◆ **REQUIREMENT**
Print the listing in full, with no character changed.

### RECORDED DATA ###

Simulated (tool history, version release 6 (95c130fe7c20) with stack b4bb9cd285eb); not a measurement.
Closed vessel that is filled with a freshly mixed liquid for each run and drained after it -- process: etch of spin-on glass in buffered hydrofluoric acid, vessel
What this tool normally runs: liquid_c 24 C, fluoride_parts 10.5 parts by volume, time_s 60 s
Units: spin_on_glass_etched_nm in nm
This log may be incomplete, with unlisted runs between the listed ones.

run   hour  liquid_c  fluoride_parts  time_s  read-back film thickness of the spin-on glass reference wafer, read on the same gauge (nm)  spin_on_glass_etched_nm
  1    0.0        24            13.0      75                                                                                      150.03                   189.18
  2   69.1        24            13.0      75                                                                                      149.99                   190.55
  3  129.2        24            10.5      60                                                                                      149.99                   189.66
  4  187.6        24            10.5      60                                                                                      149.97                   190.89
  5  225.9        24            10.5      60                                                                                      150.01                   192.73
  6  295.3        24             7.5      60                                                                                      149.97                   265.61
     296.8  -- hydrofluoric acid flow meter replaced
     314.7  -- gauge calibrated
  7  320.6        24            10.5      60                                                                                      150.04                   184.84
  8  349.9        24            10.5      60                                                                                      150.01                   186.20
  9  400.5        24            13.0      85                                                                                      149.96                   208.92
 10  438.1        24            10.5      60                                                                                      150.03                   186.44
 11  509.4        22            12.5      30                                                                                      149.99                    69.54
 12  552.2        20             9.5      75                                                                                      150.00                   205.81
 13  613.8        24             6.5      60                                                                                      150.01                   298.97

###

◆ **WRITTEN SOLUTION**
Simulated (tool history, version release 6 (95c130fe7c20) with stack b4bb9cd285eb); not a measurement.
Closed vessel that is filled with a freshly mixed liquid for each run and drained after it -- process: etch of spin-on glass in buffered hydrofluoric acid, vessel
What this tool normally runs: liquid_c 24 C, fluoride_parts 10.5 parts by volume, time_s 60 s
Units: spin_on_glass_etched_nm in nm
This log may be incomplete, with unlisted runs between the listed ones.

run   hour  liquid_c  fluoride_parts  time_s  read-back film thickness of the spin-on glass reference wafer, read on the same gauge (nm)  spin_on_glass_etched_nm
  1    0.0        24            13.0      75                                                                                      150.03                   189.18
  2   69.1        24            13.0      75                                                                                      149.99                   190.55
  3  129.2        24            10.5      60                                                                                      149.99                   189.66
  4  187.6        24            10.5      60                                                                                      149.97                   190.89
  5  225.9        24            10.5      60                                                                                      150.01                   192.73
  6  295.3        24             7.5      60                                                                                      149.97                   265.61
     296.8  -- hydrofluoric acid flow meter replaced
     314.7  -- gauge calibrated
  7  320.6        24            10.5      60                                                                                      150.04                   184.84
  8  349.9        24            10.5      60                                                                                      150.01                   186.20
  9  400.5        24            13.0      85                                                                                      149.96                   208.92
 10  438.1        24            10.5      60                                                                                      150.03                   186.44
 11  509.4        22            12.5      30                                                                                      149.99                    69.54
 12  552.2        20             9.5      75                                                                                      150.00                   205.81
 13  613.8        24             6.5      60                                                                                      150.01                   298.97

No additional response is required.